* Requirement
Start at the line in the entries below that contains "The two part", stop at the line that contains "sound on overlay-02, day", and output exactly the lines in that span, both ends included.

Data supplied START
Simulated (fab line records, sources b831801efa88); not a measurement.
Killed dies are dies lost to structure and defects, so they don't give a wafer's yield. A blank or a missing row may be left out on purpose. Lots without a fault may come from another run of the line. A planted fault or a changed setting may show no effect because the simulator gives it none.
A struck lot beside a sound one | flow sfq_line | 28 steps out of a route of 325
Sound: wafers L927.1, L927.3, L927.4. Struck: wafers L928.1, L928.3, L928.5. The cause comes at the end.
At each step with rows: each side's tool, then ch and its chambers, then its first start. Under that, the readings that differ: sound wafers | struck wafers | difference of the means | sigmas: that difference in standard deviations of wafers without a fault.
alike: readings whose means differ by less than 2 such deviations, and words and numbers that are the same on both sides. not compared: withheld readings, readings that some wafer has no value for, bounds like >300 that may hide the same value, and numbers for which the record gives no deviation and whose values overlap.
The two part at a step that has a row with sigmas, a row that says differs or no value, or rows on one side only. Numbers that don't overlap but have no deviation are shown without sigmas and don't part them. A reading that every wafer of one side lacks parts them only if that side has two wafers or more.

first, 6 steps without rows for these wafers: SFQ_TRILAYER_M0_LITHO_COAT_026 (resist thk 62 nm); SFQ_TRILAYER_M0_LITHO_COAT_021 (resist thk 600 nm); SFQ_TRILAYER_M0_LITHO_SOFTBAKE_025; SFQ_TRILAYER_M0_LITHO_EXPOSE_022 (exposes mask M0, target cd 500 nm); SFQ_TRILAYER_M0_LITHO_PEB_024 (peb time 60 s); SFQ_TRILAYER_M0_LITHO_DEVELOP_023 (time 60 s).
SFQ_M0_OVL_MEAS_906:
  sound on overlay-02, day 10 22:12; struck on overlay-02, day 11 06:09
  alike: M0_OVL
Data supplied END

* Written reply
The two part at a step that has a row with sigmas, a row that says differs or no value, or rows on one side only. Numbers that don't overlap but have no deviation are shown without sigmas and don't part them. A reading that every wafer of one side lacks parts them only if that side has two wafers or more.

first, 6 steps without rows for these wafers: SFQ_TRILAYER_M0_LITHO_COAT_026 (resist thk 62 nm); SFQ_TRILAYER_M0_LITHO_COAT_021 (resist thk 600 nm); SFQ_TRILAYER_M0_LITHO_SOFTBAKE_025; SFQ_TRILAYER_M0_LITHO_EXPOSE_022 (exposes mask M0, target cd 500 nm); SFQ_TRILAYER_M0_LITHO_PEB_024 (peb time 60 s); SFQ_TRILAYER_M0_LITHO_DEVELOP_023 (time 60 s).
SFQ_M0_OVL_MEAS_906:
  sound on overlay-02, day 10 22:12; struck on overlay-02, day 11 06:09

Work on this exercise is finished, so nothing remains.